[Opening Provided data section]

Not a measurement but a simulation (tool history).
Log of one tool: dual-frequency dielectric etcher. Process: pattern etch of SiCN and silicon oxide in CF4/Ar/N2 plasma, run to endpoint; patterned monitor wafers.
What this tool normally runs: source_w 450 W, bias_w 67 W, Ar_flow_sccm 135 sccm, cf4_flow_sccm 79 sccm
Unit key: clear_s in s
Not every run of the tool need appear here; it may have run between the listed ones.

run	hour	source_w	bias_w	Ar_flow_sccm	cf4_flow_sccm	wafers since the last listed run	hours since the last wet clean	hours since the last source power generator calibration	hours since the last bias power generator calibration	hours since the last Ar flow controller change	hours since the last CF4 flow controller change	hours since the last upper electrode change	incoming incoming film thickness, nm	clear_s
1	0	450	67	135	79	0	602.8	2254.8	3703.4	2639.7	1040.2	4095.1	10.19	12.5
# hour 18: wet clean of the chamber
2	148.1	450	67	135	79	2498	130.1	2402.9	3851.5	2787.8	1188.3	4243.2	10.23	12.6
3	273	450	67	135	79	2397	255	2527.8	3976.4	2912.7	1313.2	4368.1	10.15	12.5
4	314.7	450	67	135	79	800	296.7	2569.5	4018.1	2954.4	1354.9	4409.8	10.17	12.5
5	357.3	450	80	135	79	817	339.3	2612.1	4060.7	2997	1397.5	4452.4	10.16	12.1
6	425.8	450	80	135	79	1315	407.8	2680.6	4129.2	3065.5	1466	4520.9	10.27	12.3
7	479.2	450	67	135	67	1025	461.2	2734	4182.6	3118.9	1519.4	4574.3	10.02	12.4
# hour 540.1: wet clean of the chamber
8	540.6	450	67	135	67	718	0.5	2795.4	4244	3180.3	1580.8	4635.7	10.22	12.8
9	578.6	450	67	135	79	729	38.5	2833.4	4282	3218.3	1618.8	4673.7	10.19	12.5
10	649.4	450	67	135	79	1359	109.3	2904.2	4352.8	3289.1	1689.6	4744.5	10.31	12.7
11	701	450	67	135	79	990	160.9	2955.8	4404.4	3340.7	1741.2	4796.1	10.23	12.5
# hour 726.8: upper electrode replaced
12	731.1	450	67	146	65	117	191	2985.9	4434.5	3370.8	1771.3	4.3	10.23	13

[Closing Provided data section]

Only the lines from the first line of the records through the one containing "Log of one tool: dual-frequency" should be reproduced, exactly, with both of them included.

Not a measurement but a simulation (tool history).
Log of one tool: dual-frequency dielectric etcher. Process: pattern etch of SiCN and silicon oxide in CF4/Ar/N2 plasma, run to endpoint; patterned monitor wafers.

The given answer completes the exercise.